- Activity
Below are some records; output exactly the lines from the line with "Run 9A, day" to the line with "Run 10C, day", both ends kept, and nothing more.

- Supplied records
════════════════════

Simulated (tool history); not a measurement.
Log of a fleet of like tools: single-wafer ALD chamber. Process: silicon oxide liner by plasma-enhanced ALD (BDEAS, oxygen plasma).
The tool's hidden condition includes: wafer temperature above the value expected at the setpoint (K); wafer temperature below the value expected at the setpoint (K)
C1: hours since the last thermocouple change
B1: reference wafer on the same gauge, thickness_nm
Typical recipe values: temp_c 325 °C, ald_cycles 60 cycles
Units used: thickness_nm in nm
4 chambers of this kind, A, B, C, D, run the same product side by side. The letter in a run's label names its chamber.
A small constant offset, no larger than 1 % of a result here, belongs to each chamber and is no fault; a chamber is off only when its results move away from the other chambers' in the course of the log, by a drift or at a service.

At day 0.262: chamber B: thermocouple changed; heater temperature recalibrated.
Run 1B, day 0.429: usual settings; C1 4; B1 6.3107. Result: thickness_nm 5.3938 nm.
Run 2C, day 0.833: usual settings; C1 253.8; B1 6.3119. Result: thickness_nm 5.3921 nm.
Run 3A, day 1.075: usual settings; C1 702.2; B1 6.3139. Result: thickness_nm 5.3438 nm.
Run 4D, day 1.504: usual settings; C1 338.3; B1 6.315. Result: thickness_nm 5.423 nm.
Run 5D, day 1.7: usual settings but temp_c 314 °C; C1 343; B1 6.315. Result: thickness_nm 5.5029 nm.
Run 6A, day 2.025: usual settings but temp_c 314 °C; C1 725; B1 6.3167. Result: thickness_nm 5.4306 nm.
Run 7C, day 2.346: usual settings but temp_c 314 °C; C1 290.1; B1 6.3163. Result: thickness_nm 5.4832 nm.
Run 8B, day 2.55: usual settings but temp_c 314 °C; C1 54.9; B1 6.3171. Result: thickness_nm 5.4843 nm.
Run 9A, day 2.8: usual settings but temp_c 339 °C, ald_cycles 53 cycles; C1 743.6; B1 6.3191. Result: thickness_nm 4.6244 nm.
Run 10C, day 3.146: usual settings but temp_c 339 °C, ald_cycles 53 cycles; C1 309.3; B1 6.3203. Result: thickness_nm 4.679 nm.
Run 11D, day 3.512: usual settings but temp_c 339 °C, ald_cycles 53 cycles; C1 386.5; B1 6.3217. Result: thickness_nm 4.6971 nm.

════════════════════

- Answer space
Run 9A, day 2.8: usual settings but temp_c 339 °C, ald_cycles 53 cycles; C1 743.6; B1 6.3191. Result: thickness_nm 4.6244 nm.
Run 10C, day 3.146: usual settings but temp_c 339 °C, ald_cycles 53 cycles; C1 309.3; B1 6.3203. Result: thickness_nm 4.679 nm.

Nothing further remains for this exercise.